:::

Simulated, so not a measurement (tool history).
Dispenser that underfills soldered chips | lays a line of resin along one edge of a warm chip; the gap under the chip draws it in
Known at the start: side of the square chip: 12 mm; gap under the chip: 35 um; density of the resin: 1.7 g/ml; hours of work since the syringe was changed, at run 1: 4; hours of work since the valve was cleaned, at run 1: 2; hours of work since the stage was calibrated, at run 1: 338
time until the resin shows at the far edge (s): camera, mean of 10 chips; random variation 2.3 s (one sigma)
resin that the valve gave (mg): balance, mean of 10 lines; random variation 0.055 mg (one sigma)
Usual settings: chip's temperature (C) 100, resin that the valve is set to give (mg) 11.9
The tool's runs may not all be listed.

:::

Action item → Your task is to restate the material above word for word.

Your solution →
Simulated, so not a measurement (tool history).
Dispenser that underfills soldered chips | lays a line of resin along one edge of a warm chip; the gap under the chip draws it in
Known at the start: side of the square chip: 12 mm; gap under the chip: 35 um; density of the resin: 1.7 g/ml; hours of work since the syringe was changed, at run 1: 4; hours of work since the valve was cleaned, at run 1: 2; hours of work since the stage was calibrated, at run 1: 338
time until the resin shows at the far edge (s): camera, mean of 10 chips; random variation 2.3 s (one sigma)
resin that the valve gave (mg): balance, mean of 10 lines; random variation 0.055 mg (one sigma)
Usual settings: chip's temperature (C) 100, resin that the valve is set to give (mg) 11.9
The tool's runs may not all be listed.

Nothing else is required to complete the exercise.